> WORK REQUEST: Every line below from the one containing "No step appears" through the one containing "wafer;tool, chamber at" must be transcribed exactly. Omit all lines outside that stretch.

+++ MATERIAL PROVIDED
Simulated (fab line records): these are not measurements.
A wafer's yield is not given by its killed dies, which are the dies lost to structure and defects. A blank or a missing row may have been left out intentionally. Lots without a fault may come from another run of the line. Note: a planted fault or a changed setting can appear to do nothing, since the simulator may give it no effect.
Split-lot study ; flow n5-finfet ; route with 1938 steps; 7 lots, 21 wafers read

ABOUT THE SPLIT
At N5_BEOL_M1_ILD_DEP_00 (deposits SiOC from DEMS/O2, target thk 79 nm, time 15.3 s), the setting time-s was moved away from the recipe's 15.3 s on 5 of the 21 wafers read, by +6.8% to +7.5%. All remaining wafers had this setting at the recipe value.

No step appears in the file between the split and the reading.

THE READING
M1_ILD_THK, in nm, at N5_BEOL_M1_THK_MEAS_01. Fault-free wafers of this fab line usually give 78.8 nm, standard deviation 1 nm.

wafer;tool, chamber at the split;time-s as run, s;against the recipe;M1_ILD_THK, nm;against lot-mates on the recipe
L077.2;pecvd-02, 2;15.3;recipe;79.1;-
++++++

> SOLUTION:
No step appears in the file between the split and the reading.

THE READING
M1_ILD_THK, in nm, at N5_BEOL_M1_THK_MEAS_01. Fault-free wafers of this fab line usually give 78.8 nm, standard deviation 1 nm.

wafer;tool, chamber at the split;time-s as run, s;against the recipe;M1_ILD_THK, nm;against lot-mates on the recipe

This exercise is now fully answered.